▸ **Exercise**
What you give back must match the records below exactly.

Segment Start: Entries provided

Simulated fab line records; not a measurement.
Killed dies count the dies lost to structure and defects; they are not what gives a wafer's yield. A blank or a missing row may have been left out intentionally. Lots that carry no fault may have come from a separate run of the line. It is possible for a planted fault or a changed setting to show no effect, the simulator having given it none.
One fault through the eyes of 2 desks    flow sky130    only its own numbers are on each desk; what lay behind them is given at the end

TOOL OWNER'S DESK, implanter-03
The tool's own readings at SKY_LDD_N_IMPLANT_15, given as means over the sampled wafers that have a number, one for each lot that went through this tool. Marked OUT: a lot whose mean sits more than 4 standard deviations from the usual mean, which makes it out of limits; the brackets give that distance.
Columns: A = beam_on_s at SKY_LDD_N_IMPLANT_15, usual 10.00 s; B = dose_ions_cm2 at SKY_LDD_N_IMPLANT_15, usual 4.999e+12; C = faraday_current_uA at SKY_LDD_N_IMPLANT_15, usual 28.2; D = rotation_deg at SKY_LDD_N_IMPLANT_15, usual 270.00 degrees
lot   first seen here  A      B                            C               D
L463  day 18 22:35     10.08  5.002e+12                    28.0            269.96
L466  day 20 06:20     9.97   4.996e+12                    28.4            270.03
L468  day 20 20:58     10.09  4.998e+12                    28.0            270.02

Segment End: Entries provided

▸ **Task solution**
Simulated fab line records; not a measurement.
Killed dies count the dies lost to structure and defects; they are not what gives a wafer's yield. A blank or a missing row may have been left out intentionally. Lots that carry no fault may have come from a separate run of the line. It is possible for a planted fault or a changed setting to show no effect, the simulator having given it none.
One fault through the eyes of 2 desks    flow sky130    only its own numbers are on each desk; what lay behind them is given at the end

TOOL OWNER'S DESK, implanter-03
The tool's own readings at SKY_LDD_N_IMPLANT_15, given as means over the sampled wafers that have a number, one for each lot that went through this tool. Marked OUT: a lot whose mean sits more than 4 standard deviations from the usual mean, which makes it out of limits; the brackets give that distance.
Columns: A = beam_on_s at SKY_LDD_N_IMPLANT_15, usual 10.00 s; B = dose_ions_cm2 at SKY_LDD_N_IMPLANT_15, usual 4.999e+12; C = faraday_current_uA at SKY_LDD_N_IMPLANT_15, usual 28.2; D = rotation_deg at SKY_LDD_N_IMPLANT_15, usual 270.00 degrees
lot   first seen here  A      B                            C               D
L463  day 18 22:35     10.08  5.002e+12                    28.0            269.96
L466  day 20 06:20     9.97   4.996e+12                    28.4            270.03
L468  day 20 20:58     10.09  4.998e+12                    28.0            270.02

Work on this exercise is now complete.